All lines up to and including the one that contains "event=stack_read x_nm=24 origin=left" are to be transcribed exactly, starting from the first line of the records.

=== SUPPLIED INFORMATION ===
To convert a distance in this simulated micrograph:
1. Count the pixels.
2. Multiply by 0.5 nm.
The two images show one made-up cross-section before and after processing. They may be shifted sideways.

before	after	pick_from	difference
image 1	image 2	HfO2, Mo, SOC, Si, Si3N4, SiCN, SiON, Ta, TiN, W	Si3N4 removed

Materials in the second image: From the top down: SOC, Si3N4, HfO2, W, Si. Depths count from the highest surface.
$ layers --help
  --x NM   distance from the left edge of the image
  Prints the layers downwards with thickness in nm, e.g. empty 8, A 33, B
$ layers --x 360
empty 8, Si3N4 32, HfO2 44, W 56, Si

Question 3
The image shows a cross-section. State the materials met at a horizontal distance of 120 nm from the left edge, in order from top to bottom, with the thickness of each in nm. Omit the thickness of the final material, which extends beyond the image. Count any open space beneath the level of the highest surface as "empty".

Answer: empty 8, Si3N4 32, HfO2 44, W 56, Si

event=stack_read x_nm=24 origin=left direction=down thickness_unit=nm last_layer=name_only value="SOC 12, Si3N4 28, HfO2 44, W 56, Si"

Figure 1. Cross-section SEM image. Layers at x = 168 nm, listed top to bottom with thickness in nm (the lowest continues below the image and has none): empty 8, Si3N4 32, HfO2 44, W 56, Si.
===

TASK RESPONSE:
To convert a distance in this simulated micrograph:
1. Count the pixels.
2. Multiply by 0.5 nm.
The two images show one made-up cross-section before and after processing. They may be shifted sideways.

before	after	pick_from	difference
image 1	image 2	HfO2, Mo, SOC, Si, Si3N4, SiCN, SiON, Ta, TiN, W	Si3N4 removed

Materials in the second image: From the top down: SOC, Si3N4, HfO2, W, Si. Depths count from the highest surface.
$ layers --help
  --x NM   distance from the left edge of the image
  Prints the layers downwards with thickness in nm, e.g. empty 8, A 33, B
$ layers --x 360
empty 8, Si3N4 32, HfO2 44, W 56, Si

Question 3
The image shows a cross-section. State the materials met at a horizontal distance of 120 nm from the left edge, in order from top to bottom, with the thickness of each in nm. Omit the thickness of the final material, which extends beyond the image. Count any open space beneath the level of the highest surface as "empty".

Answer: empty 8, Si3N4 32, HfO2 44, W 56, Si

event=stack_read x_nm=24 origin=left direction=down thickness_unit=nm last_layer=name_only value="SOC 12, Si3N4 28, HfO2 44, W 56, Si"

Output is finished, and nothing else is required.